From the first line to the last, reproduce the material exactly.

══ Material provided ══
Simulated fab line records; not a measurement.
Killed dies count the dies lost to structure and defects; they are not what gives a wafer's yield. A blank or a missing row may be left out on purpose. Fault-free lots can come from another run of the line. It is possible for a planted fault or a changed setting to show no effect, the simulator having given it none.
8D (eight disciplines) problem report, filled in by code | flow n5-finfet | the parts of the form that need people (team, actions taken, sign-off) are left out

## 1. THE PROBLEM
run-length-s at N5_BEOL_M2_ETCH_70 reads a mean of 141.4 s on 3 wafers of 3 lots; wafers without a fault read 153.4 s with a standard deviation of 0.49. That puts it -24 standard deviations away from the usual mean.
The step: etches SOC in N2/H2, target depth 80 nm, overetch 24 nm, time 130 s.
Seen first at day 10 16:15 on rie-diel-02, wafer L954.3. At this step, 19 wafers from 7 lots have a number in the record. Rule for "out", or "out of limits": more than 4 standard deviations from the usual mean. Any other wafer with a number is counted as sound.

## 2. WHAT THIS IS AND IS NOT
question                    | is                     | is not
═══

* **Exercise output**:
Simulated fab line records; not a measurement.
Killed dies count the dies lost to structure and defects; they are not what gives a wafer's yield. A blank or a missing row may be left out on purpose. Fault-free lots can come from another run of the line. It is possible for a planted fault or a changed setting to show no effect, the simulator having given it none.
8D (eight disciplines) problem report, filled in by code | flow n5-finfet | the parts of the form that need people (team, actions taken, sign-off) are left out

## 1. THE PROBLEM
run-length-s at N5_BEOL_M2_ETCH_70 reads a mean of 141.4 s on 3 wafers of 3 lots; wafers without a fault read 153.4 s with a standard deviation of 0.49. That puts it -24 standard deviations away from the usual mean.
The step: etches SOC in N2/H2, target depth 80 nm, overetch 24 nm, time 130 s.
Seen first at day 10 16:15 on rie-diel-02, wafer L954.3. At this step, 19 wafers from 7 lots have a number in the record. Rule for "out", or "out of limits": more than 4 standard deviations from the usual mean. Any other wafer with a number is counted as sound.

## 2. WHAT THIS IS AND IS NOT
question                    | is                     | is not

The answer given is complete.